__ASSIGNMENT__: Line by line, copy the material below exactly as given.

__PROVIDED DATA__:
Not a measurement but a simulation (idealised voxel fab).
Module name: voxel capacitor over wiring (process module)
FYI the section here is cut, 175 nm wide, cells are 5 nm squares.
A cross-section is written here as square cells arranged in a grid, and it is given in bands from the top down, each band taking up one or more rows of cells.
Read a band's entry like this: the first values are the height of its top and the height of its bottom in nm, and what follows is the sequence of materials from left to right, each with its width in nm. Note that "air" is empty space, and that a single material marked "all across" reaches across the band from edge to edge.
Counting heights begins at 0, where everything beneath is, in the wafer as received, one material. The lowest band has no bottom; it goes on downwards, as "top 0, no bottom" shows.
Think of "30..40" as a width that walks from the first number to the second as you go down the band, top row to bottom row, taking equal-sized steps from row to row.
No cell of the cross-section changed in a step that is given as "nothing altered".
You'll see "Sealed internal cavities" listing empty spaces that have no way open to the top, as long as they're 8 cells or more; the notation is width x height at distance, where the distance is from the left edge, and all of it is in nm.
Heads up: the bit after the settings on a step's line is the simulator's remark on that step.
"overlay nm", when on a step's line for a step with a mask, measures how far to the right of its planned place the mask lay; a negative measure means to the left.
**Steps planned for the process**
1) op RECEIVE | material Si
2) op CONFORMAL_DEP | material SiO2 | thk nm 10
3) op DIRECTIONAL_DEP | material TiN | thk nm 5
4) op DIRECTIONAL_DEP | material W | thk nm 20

__TASK SOLUTION__:
Not a measurement but a simulation (idealised voxel fab).
Module name: voxel capacitor over wiring (process module)
FYI the section here is cut, 175 nm wide, cells are 5 nm squares.
A cross-section is written here as square cells arranged in a grid, and it is given in bands from the top down, each band taking up one or more rows of cells.
Read a band's entry like this: the first values are the height of its top and the height of its bottom in nm, and what follows is the sequence of materials from left to right, each with its width in nm. Note that "air" is empty space, and that a single material marked "all across" reaches across the band from edge to edge.
Counting heights begins at 0, where everything beneath is, in the wafer as received, one material. The lowest band has no bottom; it goes on downwards, as "top 0, no bottom" shows.
Think of "30..40" as a width that walks from the first number to the second as you go down the band, top row to bottom row, taking equal-sized steps from row to row.
No cell of the cross-section changed in a step that is given as "nothing altered".
You'll see "Sealed internal cavities" listing empty spaces that have no way open to the top, as long as they're 8 cells or more; the notation is width x height at distance, where the distance is from the left edge, and all of it is in nm.
Heads up: the bit after the settings on a step's line is the simulator's remark on that step.
"overlay nm", when on a step's line for a step with a mask, measures how far to the right of its planned place the mask lay; a negative measure means to the left.
**Steps planned for the process**
1) op RECEIVE | material Si
2) op CONFORMAL_DEP | material SiO2 | thk nm 10
3) op DIRECTIONAL_DEP | material TiN | thk nm 5
4) op DIRECTIONAL_DEP | material W | thk nm 20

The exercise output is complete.